[WORK TASK]:
Keeping every character intact, repeat the whole listing.

***** EXCERPTED RECORDS

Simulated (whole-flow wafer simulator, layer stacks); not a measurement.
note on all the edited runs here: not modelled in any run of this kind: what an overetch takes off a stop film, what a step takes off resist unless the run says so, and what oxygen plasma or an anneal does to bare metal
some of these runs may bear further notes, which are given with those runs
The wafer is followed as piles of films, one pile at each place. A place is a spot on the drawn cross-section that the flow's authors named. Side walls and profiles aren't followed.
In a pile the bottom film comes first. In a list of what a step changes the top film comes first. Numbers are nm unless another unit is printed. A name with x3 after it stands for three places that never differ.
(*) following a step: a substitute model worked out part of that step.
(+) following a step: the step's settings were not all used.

**********

[REPLY]:
Simulated (whole-flow wafer simulator, layer stacks); not a measurement.
note on all the edited runs here: not modelled in any run of this kind: what an overetch takes off a stop film, what a step takes off resist unless the run says so, and what oxygen plasma or an anneal does to bare metal
some of these runs may bear further notes, which are given with those runs
The wafer is followed as piles of films, one pile at each place. A place is a spot on the drawn cross-section that the flow's authors named. Side walls and profiles aren't followed.
In a pile the bottom film comes first. In a list of what a step changes the top film comes first. Numbers are nm unless another unit is printed. A name with x3 after it stands for three places that never differ.
(*) following a step: a substitute model worked out part of that step.
(+) following a step: the step's settings were not all used.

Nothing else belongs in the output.